Extracted information START

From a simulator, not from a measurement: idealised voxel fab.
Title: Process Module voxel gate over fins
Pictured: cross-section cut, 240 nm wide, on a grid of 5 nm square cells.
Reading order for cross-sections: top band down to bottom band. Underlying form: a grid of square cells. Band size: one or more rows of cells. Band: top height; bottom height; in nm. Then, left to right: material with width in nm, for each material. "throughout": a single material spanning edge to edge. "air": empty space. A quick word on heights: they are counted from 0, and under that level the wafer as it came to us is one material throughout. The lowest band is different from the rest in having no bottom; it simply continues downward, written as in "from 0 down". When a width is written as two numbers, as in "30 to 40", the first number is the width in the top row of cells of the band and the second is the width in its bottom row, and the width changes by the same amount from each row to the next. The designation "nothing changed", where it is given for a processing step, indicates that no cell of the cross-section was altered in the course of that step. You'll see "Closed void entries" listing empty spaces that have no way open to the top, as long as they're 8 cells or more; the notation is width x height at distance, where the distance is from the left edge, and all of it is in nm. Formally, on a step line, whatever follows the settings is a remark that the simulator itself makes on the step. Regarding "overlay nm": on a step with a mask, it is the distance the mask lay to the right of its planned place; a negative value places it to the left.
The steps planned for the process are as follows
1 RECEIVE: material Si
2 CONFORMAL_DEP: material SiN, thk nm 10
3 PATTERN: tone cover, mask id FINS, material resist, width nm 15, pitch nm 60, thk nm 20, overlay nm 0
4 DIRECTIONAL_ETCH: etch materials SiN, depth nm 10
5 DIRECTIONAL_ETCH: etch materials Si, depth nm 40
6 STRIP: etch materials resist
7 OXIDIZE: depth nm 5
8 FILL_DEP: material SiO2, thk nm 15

Extracted information END

- **Work item**: Among the entries above, the lines between the ones containing "5 DIRECTIONAL_ETCH: etch" and "7 OXIDIZE: depth nm 5", inclusive, are to be transcribed exactly. No other line is to be given.

- **Response**:
5 DIRECTIONAL_ETCH: etch materials Si, depth nm 40
6 STRIP: etch materials resist
7 OXIDIZE: depth nm 5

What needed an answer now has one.